# [Given data]
□ □ □ □ □

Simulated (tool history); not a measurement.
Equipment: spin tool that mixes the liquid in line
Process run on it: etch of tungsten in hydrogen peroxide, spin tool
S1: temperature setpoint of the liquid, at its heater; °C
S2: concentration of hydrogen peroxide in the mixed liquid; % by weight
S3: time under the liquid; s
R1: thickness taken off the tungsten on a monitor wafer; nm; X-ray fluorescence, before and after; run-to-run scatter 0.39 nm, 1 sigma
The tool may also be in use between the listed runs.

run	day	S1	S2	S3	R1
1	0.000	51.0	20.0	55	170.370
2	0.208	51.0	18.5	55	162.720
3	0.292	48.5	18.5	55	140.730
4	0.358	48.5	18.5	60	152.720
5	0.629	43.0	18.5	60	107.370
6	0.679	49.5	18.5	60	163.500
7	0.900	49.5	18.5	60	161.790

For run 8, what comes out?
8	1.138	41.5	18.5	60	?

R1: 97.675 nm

□ □ □ □ □

# [Brief]
Transcribe the lines from the first line of the records through the line that contains "S3: time under the liquid; s", both included, and add nothing else.

# [Task solution]
Simulated (tool history); not a measurement.
Equipment: spin tool that mixes the liquid in line
Process run on it: etch of tungsten in hydrogen peroxide, spin tool
S1: temperature setpoint of the liquid, at its heater; °C
S2: concentration of hydrogen peroxide in the mixed liquid; % by weight
S3: time under the liquid; s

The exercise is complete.